*Assigned task*.
Set down the listing below verbatim, but only from its first line through the line containing "For reference, the".

** Supplied data follows **
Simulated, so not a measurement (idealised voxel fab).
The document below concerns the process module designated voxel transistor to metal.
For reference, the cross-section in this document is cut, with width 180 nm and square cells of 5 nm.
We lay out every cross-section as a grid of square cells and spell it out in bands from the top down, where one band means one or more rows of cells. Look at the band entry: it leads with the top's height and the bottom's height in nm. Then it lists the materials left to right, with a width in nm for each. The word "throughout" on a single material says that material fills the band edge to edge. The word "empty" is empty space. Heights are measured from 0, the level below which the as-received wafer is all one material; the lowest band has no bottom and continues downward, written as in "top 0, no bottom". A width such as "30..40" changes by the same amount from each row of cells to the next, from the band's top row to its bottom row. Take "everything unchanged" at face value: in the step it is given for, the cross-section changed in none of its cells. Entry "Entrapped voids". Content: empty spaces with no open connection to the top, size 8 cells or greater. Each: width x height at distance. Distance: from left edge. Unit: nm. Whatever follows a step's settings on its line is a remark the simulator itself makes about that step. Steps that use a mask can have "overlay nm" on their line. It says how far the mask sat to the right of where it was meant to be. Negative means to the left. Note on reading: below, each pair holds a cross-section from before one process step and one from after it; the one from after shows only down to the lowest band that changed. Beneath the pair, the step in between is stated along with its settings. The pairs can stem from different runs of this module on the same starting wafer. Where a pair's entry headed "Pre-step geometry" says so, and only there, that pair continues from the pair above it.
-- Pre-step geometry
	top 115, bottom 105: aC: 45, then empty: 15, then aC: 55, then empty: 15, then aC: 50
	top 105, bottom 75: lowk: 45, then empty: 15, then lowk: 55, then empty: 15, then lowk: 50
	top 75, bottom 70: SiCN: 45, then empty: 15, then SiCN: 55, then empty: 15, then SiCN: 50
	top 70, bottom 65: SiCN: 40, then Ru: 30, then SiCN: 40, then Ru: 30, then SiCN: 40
** End of Supplied data **

*Exercise output*.
Simulated, so not a measurement (idealised voxel fab).
The document below concerns the process module designated voxel transistor to metal.
For reference, the cross-section in this document is cut, with width 180 nm and square cells of 5 nm.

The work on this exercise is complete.